ACTIVITY → Could you write out the records exactly as they are given?

MATERIAL SHOWN Start Marker

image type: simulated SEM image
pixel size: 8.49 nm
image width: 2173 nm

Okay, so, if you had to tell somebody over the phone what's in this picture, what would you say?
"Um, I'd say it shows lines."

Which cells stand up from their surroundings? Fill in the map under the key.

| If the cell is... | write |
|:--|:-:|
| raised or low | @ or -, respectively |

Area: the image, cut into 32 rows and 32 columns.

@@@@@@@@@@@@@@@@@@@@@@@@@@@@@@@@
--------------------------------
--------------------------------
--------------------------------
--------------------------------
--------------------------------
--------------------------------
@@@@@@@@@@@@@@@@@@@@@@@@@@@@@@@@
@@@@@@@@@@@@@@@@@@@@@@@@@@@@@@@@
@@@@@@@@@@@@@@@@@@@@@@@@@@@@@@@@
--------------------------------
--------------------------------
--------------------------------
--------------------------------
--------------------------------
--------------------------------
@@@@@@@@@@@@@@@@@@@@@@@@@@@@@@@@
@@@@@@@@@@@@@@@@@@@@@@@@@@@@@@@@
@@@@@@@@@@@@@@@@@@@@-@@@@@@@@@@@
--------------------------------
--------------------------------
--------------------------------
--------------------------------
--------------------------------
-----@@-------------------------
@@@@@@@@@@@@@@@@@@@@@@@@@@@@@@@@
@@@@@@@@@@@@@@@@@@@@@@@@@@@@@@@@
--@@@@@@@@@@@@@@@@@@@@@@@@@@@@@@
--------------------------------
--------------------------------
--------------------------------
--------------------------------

MATERIAL SHOWN End Marker

ANSWER SPACE →
image type: simulated SEM image
pixel size: 8.49 nm
image width: 2173 nm

Okay, so, if you had to tell somebody over the phone what's in this picture, what would you say?
"Um, I'd say it shows lines."

Which cells stand up from their surroundings? Fill in the map under the key.

| If the cell is... | write |
|:--|:-:|
| raised or low | @ or -, respectively |

Area: the image, cut into 32 rows and 32 columns.

@@@@@@@@@@@@@@@@@@@@@@@@@@@@@@@@
--------------------------------
--------------------------------
--------------------------------
--------------------------------
--------------------------------
--------------------------------
@@@@@@@@@@@@@@@@@@@@@@@@@@@@@@@@
@@@@@@@@@@@@@@@@@@@@@@@@@@@@@@@@
@@@@@@@@@@@@@@@@@@@@@@@@@@@@@@@@
--------------------------------
--------------------------------
--------------------------------
--------------------------------
--------------------------------
--------------------------------
@@@@@@@@@@@@@@@@@@@@@@@@@@@@@@@@
@@@@@@@@@@@@@@@@@@@@@@@@@@@@@@@@
@@@@@@@@@@@@@@@@@@@@-@@@@@@@@@@@
--------------------------------
--------------------------------
--------------------------------
--------------------------------
--------------------------------
-----@@-------------------------
@@@@@@@@@@@@@@@@@@@@@@@@@@@@@@@@
@@@@@@@@@@@@@@@@@@@@@@@@@@@@@@@@
--@@@@@@@@@@@@@@@@@@@@@@@@@@@@@@
--------------------------------
--------------------------------
--------------------------------
--------------------------------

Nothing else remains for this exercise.